> [Dataset content]
++++++++++

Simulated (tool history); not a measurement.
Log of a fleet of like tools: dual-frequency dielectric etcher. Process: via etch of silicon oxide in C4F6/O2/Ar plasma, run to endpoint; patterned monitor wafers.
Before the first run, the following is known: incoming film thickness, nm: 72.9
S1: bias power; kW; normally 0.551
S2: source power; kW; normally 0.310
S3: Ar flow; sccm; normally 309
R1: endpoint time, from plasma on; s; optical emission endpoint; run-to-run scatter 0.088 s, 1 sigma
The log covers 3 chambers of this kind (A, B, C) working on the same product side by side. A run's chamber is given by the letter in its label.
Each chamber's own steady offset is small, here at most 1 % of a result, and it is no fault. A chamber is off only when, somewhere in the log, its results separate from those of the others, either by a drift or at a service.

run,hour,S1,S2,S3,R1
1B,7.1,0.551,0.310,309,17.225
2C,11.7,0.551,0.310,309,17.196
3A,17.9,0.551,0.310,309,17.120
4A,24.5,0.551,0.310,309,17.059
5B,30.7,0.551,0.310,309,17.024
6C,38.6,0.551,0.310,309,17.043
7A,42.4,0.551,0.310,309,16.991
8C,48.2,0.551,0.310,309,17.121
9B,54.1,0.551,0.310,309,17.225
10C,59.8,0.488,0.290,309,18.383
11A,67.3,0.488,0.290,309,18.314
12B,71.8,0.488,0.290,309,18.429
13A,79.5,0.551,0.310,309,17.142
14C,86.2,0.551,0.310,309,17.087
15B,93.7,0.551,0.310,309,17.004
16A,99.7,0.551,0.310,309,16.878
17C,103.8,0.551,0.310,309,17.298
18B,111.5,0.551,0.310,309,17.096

++++++++++

Take the entries above and transcribe them exactly as they stand.

Simulated (tool history); not a measurement.
Log of a fleet of like tools: dual-frequency dielectric etcher. Process: via etch of silicon oxide in C4F6/O2/Ar plasma, run to endpoint; patterned monitor wafers.
Before the first run, the following is known: incoming film thickness, nm: 72.9
S1: bias power; kW; normally 0.551
S2: source power; kW; normally 0.310
S3: Ar flow; sccm; normally 309
R1: endpoint time, from plasma on; s; optical emission endpoint; run-to-run scatter 0.088 s, 1 sigma
The log covers 3 chambers of this kind (A, B, C) working on the same product side by side. A run's chamber is given by the letter in its label.
Each chamber's own steady offset is small, here at most 1 % of a result, and it is no fault. A chamber is off only when, somewhere in the log, its results separate from those of the others, either by a drift or at a service.

run,hour,S1,S2,S3,R1
1B,7.1,0.551,0.310,309,17.225
2C,11.7,0.551,0.310,309,17.196
3A,17.9,0.551,0.310,309,17.120
4A,24.5,0.551,0.310,309,17.059
5B,30.7,0.551,0.310,309,17.024
6C,38.6,0.551,0.310,309,17.043
7A,42.4,0.551,0.310,309,16.991
8C,48.2,0.551,0.310,309,17.121
9B,54.1,0.551,0.310,309,17.225
10C,59.8,0.488,0.290,309,18.383
11A,67.3,0.488,0.290,309,18.314
12B,71.8,0.488,0.290,309,18.429
13A,79.5,0.551,0.310,309,17.142
14C,86.2,0.551,0.310,309,17.087
15B,93.7,0.551,0.310,309,17.004
16A,99.7,0.551,0.310,309,16.878
17C,103.8,0.551,0.310,309,17.298
18B,111.5,0.551,0.310,309,17.096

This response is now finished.